*REQUIRED ACTION*
What you write should be an exact copy of the material, from its first line through the line containing "A cross-section is".

*GIVEN RECORDS*
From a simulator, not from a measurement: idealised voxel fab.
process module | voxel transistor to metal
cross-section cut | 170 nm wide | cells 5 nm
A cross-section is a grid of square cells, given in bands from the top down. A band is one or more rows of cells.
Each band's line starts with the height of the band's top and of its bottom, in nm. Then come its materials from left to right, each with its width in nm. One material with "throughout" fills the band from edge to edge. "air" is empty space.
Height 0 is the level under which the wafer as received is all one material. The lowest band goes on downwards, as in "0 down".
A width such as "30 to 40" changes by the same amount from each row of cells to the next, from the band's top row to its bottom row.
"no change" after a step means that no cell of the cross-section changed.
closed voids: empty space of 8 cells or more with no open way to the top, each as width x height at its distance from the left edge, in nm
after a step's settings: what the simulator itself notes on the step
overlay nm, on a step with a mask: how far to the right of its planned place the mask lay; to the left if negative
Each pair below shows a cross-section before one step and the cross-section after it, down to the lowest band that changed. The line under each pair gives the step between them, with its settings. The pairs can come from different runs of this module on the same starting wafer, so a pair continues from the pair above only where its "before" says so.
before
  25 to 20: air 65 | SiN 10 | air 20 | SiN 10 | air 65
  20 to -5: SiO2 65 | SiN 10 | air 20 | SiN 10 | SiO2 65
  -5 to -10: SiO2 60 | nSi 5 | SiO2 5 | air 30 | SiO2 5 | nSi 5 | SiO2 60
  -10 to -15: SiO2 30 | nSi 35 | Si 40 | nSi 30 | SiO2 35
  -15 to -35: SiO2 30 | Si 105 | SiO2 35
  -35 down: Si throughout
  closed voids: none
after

*REPLY*
From a simulator, not from a measurement: idealised voxel fab.
process module | voxel transistor to metal
cross-section cut | 170 nm wide | cells 5 nm
A cross-section is a grid of square cells, given in bands from the top down. A band is one or more rows of cells.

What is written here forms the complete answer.